=== REQUIRED ACTION ===
The expected output is every entry, repeated exactly.

*** GIVEN DATA ***
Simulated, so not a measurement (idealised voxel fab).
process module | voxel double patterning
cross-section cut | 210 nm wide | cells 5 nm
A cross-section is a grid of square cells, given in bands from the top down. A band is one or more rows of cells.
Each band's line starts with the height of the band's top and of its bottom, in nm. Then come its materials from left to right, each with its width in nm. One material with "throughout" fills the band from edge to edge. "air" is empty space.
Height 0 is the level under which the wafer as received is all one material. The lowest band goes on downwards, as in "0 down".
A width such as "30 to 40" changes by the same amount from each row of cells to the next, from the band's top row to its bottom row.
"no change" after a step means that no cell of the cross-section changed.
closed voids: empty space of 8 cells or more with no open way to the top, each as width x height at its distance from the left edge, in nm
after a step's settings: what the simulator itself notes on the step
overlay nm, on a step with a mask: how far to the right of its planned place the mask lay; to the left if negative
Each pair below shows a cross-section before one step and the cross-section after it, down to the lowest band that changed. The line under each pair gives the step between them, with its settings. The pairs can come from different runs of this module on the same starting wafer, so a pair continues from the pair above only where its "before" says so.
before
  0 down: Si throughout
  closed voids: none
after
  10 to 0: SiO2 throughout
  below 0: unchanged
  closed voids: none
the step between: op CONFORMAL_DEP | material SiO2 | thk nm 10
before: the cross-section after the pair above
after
***

=== ANSWER SPACE ===
Simulated, so not a measurement (idealised voxel fab).
process module | voxel double patterning
cross-section cut | 210 nm wide | cells 5 nm
A cross-section is a grid of square cells, given in bands from the top down. A band is one or more rows of cells.
Each band's line starts with the height of the band's top and of its bottom, in nm. Then come its materials from left to right, each with its width in nm. One material with "throughout" fills the band from edge to edge. "air" is empty space.
Height 0 is the level under which the wafer as received is all one material. The lowest band goes on downwards, as in "0 down".
A width such as "30 to 40" changes by the same amount from each row of cells to the next, from the band's top row to its bottom row.
"no change" after a step means that no cell of the cross-section changed.
closed voids: empty space of 8 cells or more with no open way to the top, each as width x height at its distance from the left edge, in nm
after a step's settings: what the simulator itself notes on the step
overlay nm, on a step with a mask: how far to the right of its planned place the mask lay; to the left if negative
Each pair below shows a cross-section before one step and the cross-section after it, down to the lowest band that changed. The line under each pair gives the step between them, with its settings. The pairs can come from different runs of this module on the same starting wafer, so a pair continues from the pair above only where its "before" says so.
before
  0 down: Si throughout
  closed voids: none
after
  10 to 0: SiO2 throughout
  below 0: unchanged
  closed voids: none
the step between: op CONFORMAL_DEP | material SiO2 | thk nm 10
before: the cross-section after the pair above
after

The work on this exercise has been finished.